-- Opening Marker --

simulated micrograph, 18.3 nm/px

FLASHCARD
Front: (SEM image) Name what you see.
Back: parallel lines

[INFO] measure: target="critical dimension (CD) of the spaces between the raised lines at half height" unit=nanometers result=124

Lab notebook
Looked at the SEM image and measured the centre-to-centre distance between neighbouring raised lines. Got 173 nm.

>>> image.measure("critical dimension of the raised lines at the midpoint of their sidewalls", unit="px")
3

-- Closing Marker --

- [Action item]:
Find where the line with "Front: (SEM image) Name what you see." sits in the material above, then copy exactly from it through the line with "Looked at the". Add no other line.

- [Your solution]:
Front: (SEM image) Name what you see.
Back: parallel lines

[INFO] measure: target="critical dimension (CD) of the spaces between the raised lines at half height" unit=nanometers result=124

Lab notebook
Looked at the SEM image and measured the centre-to-centre distance between neighbouring raised lines. Got 173 nm.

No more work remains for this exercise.